Each line from the opening of the records that follow to the line with "overlay nm, on" needs to be written out exactly. Add nothing.

================

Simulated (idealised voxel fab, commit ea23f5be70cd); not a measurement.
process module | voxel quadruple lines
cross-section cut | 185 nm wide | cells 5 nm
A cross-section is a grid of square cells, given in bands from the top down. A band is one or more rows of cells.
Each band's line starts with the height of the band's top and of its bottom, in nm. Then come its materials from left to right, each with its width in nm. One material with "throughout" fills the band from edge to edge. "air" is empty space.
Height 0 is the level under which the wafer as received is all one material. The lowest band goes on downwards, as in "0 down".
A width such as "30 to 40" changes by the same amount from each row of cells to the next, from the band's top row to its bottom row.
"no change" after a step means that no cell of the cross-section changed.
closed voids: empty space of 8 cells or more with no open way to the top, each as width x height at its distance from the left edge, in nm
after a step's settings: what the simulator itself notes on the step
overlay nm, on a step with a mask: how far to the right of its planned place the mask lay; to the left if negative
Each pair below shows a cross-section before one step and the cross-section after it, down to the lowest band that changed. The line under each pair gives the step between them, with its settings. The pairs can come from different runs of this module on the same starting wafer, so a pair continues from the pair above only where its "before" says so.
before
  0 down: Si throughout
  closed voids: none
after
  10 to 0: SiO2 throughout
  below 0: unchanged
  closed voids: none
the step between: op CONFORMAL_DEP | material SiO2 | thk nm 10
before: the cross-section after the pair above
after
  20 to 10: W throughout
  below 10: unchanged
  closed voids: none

================

> _Written answer_
Simulated (idealised voxel fab, commit ea23f5be70cd); not a measurement.
process module | voxel quadruple lines
cross-section cut | 185 nm wide | cells 5 nm
A cross-section is a grid of square cells, given in bands from the top down. A band is one or more rows of cells.
Each band's line starts with the height of the band's top and of its bottom, in nm. Then come its materials from left to right, each with its width in nm. One material with "throughout" fills the band from edge to edge. "air" is empty space.
Height 0 is the level under which the wafer as received is all one material. The lowest band goes on downwards, as in "0 down".
A width such as "30 to 40" changes by the same amount from each row of cells to the next, from the band's top row to its bottom row.
"no change" after a step means that no cell of the cross-section changed.
closed voids: empty space of 8 cells or more with no open way to the top, each as width x height at its distance from the left edge, in nm
after a step's settings: what the simulator itself notes on the step
overlay nm, on a step with a mask: how far to the right of its planned place the mask lay; to the left if negative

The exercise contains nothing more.